[Data]

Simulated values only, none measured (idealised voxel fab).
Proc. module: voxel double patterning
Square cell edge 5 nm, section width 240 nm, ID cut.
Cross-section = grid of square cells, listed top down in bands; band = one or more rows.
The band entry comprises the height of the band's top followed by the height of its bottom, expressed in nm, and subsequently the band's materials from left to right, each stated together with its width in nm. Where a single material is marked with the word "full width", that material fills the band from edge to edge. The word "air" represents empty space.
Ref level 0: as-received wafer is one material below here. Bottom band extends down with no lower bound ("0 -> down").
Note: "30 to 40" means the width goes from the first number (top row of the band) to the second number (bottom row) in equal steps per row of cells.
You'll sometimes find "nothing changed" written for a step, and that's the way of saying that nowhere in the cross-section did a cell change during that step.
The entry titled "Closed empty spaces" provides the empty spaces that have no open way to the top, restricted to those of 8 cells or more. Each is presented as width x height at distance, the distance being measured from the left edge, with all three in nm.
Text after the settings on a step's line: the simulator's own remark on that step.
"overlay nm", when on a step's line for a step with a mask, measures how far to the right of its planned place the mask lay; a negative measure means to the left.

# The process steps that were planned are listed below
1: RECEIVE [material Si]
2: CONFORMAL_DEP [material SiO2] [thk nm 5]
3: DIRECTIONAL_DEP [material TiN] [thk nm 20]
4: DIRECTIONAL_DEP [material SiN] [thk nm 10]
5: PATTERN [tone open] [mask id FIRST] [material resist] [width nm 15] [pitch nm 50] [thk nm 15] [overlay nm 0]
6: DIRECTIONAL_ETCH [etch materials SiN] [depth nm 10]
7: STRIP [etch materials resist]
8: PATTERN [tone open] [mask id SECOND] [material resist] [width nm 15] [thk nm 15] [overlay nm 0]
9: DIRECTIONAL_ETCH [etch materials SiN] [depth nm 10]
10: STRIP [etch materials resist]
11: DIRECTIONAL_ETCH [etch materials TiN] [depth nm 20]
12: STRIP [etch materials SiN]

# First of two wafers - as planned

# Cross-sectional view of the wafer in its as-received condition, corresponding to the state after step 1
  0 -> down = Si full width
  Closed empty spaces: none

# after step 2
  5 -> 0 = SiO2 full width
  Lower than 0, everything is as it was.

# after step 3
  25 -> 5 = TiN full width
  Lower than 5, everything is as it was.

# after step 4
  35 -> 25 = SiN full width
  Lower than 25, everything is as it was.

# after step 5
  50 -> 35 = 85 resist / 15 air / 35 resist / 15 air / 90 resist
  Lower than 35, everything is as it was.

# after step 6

[/Data]

▶ Exercise:
Transcribe the lines from the first line of the records through the line that contains "8: PATTERN [tone", both included, and add nothing else.

▶ Reply:
Simulated values only, none measured (idealised voxel fab).
Proc. module: voxel double patterning
Square cell edge 5 nm, section width 240 nm, ID cut.
Cross-section = grid of square cells, listed top down in bands; band = one or more rows.
The band entry comprises the height of the band's top followed by the height of its bottom, expressed in nm, and subsequently the band's materials from left to right, each stated together with its width in nm. Where a single material is marked with the word "full width", that material fills the band from edge to edge. The word "air" represents empty space.
Ref level 0: as-received wafer is one material below here. Bottom band extends down with no lower bound ("0 -> down").
Note: "30 to 40" means the width goes from the first number (top row of the band) to the second number (bottom row) in equal steps per row of cells.
You'll sometimes find "nothing changed" written for a step, and that's the way of saying that nowhere in the cross-section did a cell change during that step.
The entry titled "Closed empty spaces" provides the empty spaces that have no open way to the top, restricted to those of 8 cells or more. Each is presented as width x height at distance, the distance being measured from the left edge, with all three in nm.
Text after the settings on a step's line: the simulator's own remark on that step.
"overlay nm", when on a step's line for a step with a mask, measures how far to the right of its planned place the mask lay; a negative measure means to the left.

# The process steps that were planned are listed below
1: RECEIVE [material Si]
2: CONFORMAL_DEP [material SiO2] [thk nm 5]
3: DIRECTIONAL_DEP [material TiN] [thk nm 20]
4: DIRECTIONAL_DEP [material SiN] [thk nm 10]
5: PATTERN [tone open] [mask id FIRST] [material resist] [width nm 15] [pitch nm 50] [thk nm 15] [overlay nm 0]
6: DIRECTIONAL_ETCH [etch materials SiN] [depth nm 10]
7: STRIP [etch materials resist]
8: PATTERN [tone open] [mask id SECOND] [material resist] [width nm 15] [thk nm 15] [overlay nm 0]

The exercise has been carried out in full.